*** Block opens ***
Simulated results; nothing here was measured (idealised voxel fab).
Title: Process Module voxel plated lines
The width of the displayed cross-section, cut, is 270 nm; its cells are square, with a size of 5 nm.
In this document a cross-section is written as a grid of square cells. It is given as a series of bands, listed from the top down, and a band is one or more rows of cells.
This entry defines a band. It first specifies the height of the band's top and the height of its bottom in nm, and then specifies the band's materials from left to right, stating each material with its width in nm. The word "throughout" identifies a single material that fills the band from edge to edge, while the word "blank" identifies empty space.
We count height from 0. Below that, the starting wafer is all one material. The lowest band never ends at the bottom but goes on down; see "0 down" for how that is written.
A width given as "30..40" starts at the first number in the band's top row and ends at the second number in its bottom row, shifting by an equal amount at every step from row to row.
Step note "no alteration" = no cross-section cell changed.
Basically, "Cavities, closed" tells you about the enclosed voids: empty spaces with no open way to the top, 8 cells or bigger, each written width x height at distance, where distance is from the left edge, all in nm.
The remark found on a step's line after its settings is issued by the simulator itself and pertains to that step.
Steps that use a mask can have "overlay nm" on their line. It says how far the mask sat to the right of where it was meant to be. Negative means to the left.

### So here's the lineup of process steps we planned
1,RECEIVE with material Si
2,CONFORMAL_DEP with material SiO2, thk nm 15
*** Block closes ***

# Required action
What you give back must be the stretch above, starting at the line with "Title: Process Module voxel plated lines" and ending at the line with "In this document", copied exactly.

# Answer section
Title: Process Module voxel plated lines
The width of the displayed cross-section, cut, is 270 nm; its cells are square, with a size of 5 nm.
In this document a cross-section is written as a grid of square cells. It is given as a series of bands, listed from the top down, and a band is one or more rows of cells.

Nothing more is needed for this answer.